= = = = =
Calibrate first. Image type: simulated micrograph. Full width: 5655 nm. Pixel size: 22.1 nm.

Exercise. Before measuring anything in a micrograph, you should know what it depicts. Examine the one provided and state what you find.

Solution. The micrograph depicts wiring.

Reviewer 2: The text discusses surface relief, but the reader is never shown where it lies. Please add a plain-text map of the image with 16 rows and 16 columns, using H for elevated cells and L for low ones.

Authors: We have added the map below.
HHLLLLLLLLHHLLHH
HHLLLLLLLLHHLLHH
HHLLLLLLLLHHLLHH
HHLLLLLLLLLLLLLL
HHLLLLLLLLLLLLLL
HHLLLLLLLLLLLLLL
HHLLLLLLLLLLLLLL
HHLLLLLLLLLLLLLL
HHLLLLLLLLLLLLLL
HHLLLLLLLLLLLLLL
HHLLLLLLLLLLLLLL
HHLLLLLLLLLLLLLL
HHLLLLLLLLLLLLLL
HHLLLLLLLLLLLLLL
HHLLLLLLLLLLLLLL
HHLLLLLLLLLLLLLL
= = = = =

Assignment |
Your reply should hold only the lines from the first line of the records through the one with "Solution. The micrograph depicts wiring.", reproduced word for word.

Answer section |
Calibrate first. Image type: simulated micrograph. Full width: 5655 nm. Pixel size: 22.1 nm.

Exercise. Before measuring anything in a micrograph, you should know what it depicts. Examine the one provided and state what you find.

Solution. The micrograph depicts wiring.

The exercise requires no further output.